[DATA EXTRACT]
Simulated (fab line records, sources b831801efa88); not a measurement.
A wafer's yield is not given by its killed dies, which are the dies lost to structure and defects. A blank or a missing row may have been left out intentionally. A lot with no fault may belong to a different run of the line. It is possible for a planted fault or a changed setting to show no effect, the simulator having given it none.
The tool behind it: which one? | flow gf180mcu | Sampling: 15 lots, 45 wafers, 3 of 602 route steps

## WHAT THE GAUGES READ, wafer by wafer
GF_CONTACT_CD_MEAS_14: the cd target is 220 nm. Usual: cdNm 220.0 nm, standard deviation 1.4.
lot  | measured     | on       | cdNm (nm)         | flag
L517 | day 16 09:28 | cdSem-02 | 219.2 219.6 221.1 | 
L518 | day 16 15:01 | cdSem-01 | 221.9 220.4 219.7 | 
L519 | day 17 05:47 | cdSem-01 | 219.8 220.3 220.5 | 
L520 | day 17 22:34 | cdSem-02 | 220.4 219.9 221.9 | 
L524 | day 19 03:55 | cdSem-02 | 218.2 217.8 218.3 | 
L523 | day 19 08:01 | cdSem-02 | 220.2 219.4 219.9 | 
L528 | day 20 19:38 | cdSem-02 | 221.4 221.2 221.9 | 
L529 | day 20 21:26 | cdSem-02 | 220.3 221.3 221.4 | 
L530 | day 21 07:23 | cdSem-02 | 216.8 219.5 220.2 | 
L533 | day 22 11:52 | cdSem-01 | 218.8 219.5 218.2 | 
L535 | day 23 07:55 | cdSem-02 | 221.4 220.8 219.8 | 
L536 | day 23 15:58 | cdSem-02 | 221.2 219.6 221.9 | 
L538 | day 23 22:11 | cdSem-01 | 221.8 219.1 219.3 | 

[BRIEF]
Every entry must be retyped in full, exactly as given.

[ANSWER SPACE]
Simulated (fab line records, sources b831801efa88); not a measurement.
A wafer's yield is not given by its killed dies, which are the dies lost to structure and defects. A blank or a missing row may have been left out intentionally. A lot with no fault may belong to a different run of the line. It is possible for a planted fault or a changed setting to show no effect, the simulator having given it none.
The tool behind it: which one? | flow gf180mcu | Sampling: 15 lots, 45 wafers, 3 of 602 route steps

## WHAT THE GAUGES READ, wafer by wafer
GF_CONTACT_CD_MEAS_14: the cd target is 220 nm. Usual: cdNm 220.0 nm, standard deviation 1.4.
lot  | measured     | on       | cdNm (nm)         | flag
L517 | day 16 09:28 | cdSem-02 | 219.2 219.6 221.1 | 
L518 | day 16 15:01 | cdSem-01 | 221.9 220.4 219.7 | 
L519 | day 17 05:47 | cdSem-01 | 219.8 220.3 220.5 | 
L520 | day 17 22:34 | cdSem-02 | 220.4 219.9 221.9 | 
L524 | day 19 03:55 | cdSem-02 | 218.2 217.8 218.3 | 
L523 | day 19 08:01 | cdSem-02 | 220.2 219.4 219.9 | 
L528 | day 20 19:38 | cdSem-02 | 221.4 221.2 221.9 | 
L529 | day 20 21:26 | cdSem-02 | 220.3 221.3 221.4 | 
L530 | day 21 07:23 | cdSem-02 | 216.8 219.5 220.2 | 
L533 | day 22 11:52 | cdSem-01 | 218.8 219.5 218.2 | 
L535 | day 23 07:55 | cdSem-02 | 221.4 220.8 219.8 | 
L536 | day 23 15:58 | cdSem-02 | 221.2 219.6 221.9 | 
L538 | day 23 22:11 | cdSem-01 | 221.8 219.1 219.3 | 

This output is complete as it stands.